Data excerpts:

╭──

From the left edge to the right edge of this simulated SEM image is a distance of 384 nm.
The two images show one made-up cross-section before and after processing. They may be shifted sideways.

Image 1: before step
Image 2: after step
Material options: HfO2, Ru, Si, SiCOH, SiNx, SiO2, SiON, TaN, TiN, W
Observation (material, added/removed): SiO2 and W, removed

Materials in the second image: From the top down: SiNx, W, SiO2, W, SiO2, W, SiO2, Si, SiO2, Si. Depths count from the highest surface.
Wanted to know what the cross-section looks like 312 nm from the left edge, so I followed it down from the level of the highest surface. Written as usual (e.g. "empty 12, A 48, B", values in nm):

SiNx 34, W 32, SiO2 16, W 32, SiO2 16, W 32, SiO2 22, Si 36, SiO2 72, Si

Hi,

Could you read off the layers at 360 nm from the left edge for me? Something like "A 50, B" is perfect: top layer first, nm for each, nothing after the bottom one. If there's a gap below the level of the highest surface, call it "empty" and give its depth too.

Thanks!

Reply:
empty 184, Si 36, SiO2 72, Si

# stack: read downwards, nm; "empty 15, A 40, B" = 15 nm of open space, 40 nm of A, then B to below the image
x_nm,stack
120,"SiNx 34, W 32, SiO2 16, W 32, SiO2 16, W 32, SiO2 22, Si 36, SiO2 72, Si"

╰──

Task item: Please give back exactly the lines of this listing beginning at the line with "The two images" and ending with the line with "Materials in the", both included, and nothing else.

Task result:
The two images show one made-up cross-section before and after processing. They may be shifted sideways.

Image 1: before step
Image 2: after step
Material options: HfO2, Ru, Si, SiCOH, SiNx, SiO2, SiON, TaN, TiN, W
Observation (material, added/removed): SiO2 and W, removed

Materials in the second image: From the top down: SiNx, W, SiO2, W, SiO2, W, SiO2, Si, SiO2, Si. Depths count from the highest surface.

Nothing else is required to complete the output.